WORK TASK
Give back the entries exactly, ending with the "the cross-section changed." line.

INFORMATION GIVEN
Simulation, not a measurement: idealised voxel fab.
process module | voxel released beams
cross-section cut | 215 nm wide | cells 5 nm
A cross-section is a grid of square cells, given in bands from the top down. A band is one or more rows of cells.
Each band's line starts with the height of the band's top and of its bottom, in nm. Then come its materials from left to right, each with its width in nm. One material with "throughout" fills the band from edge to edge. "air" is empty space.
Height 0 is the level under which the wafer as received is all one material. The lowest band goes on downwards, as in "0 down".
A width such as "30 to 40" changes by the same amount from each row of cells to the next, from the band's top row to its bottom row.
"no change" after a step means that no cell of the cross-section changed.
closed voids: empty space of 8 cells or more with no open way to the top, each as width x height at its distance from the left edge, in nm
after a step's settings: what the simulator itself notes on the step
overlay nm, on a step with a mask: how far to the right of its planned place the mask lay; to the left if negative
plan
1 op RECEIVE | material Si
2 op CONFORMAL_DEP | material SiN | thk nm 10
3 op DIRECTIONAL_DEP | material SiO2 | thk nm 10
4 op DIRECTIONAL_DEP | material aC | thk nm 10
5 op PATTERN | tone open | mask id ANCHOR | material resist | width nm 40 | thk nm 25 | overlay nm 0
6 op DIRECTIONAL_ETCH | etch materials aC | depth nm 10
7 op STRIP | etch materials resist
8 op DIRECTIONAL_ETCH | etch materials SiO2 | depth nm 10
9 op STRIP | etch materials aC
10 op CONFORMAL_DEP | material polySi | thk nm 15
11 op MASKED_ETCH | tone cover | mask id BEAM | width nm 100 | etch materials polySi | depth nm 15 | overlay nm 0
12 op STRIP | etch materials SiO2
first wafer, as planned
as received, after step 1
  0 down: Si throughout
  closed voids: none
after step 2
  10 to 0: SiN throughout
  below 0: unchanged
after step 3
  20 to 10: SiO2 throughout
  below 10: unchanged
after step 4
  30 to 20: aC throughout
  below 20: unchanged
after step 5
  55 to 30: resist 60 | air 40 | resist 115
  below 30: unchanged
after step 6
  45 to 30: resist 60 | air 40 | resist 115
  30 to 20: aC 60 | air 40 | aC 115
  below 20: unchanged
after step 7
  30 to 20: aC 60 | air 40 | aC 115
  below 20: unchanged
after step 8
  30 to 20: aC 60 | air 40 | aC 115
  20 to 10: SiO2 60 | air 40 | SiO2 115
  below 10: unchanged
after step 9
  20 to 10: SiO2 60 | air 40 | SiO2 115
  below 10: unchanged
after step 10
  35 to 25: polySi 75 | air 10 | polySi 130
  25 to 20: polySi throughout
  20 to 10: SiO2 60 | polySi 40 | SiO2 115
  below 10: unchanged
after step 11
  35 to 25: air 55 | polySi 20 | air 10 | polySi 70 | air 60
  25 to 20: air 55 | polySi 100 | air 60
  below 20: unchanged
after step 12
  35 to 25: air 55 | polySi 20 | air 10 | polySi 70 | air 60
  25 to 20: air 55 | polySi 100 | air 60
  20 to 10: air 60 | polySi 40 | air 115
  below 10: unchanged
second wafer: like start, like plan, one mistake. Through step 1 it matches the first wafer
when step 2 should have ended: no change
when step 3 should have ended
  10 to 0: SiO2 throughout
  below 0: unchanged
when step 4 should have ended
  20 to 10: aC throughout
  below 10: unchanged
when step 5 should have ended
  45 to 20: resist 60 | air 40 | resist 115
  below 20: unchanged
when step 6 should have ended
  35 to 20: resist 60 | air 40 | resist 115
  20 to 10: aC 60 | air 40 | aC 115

PROBLEM SOLUTION
Simulation, not a measurement: idealised voxel fab.
process module | voxel released beams
cross-section cut | 215 nm wide | cells 5 nm
A cross-section is a grid of square cells, given in bands from the top down. A band is one or more rows of cells.
Each band's line starts with the height of the band's top and of its bottom, in nm. Then come its materials from left to right, each with its width in nm. One material with "throughout" fills the band from edge to edge. "air" is empty space.
Height 0 is the level under which the wafer as received is all one material. The lowest band goes on downwards, as in "0 down".
A width such as "30 to 40" changes by the same amount from each row of cells to the next, from the band's top row to its bottom row.
"no change" after a step means that no cell of the cross-section changed.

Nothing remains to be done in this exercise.